_ASSIGNMENT_. The data needs to be returned in full, exactly as it reads.

• • • •

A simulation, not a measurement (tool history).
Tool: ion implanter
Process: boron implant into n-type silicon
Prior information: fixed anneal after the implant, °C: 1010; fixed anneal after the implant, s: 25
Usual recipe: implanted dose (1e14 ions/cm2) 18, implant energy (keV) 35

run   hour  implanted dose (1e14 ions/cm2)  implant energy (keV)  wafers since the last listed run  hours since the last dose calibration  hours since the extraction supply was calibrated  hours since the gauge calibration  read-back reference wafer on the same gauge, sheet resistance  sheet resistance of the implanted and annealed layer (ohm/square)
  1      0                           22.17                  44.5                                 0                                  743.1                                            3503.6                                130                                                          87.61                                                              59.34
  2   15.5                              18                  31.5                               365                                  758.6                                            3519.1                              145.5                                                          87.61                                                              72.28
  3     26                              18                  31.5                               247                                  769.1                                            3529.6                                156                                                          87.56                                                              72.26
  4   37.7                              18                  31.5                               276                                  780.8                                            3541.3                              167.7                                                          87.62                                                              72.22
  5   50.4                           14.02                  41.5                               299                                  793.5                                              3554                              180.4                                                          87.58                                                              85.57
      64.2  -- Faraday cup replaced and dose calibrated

• • • •

_SOLUTION_.
A simulation, not a measurement (tool history).
Tool: ion implanter
Process: boron implant into n-type silicon
Prior information: fixed anneal after the implant, °C: 1010; fixed anneal after the implant, s: 25
Usual recipe: implanted dose (1e14 ions/cm2) 18, implant energy (keV) 35

run   hour  implanted dose (1e14 ions/cm2)  implant energy (keV)  wafers since the last listed run  hours since the last dose calibration  hours since the extraction supply was calibrated  hours since the gauge calibration  read-back reference wafer on the same gauge, sheet resistance  sheet resistance of the implanted and annealed layer (ohm/square)
  1      0                           22.17                  44.5                                 0                                  743.1                                            3503.6                                130                                                          87.61                                                              59.34
  2   15.5                              18                  31.5                               365                                  758.6                                            3519.1                              145.5                                                          87.61                                                              72.28
  3     26                              18                  31.5                               247                                  769.1                                            3529.6                                156                                                          87.56                                                              72.26
  4   37.7                              18                  31.5                               276                                  780.8                                            3541.3                              167.7                                                          87.62                                                              72.22
  5   50.4                           14.02                  41.5                               299                                  793.5                                              3554                              180.4                                                          87.58                                                              85.57
      64.2  -- Faraday cup replaced and dose calibrated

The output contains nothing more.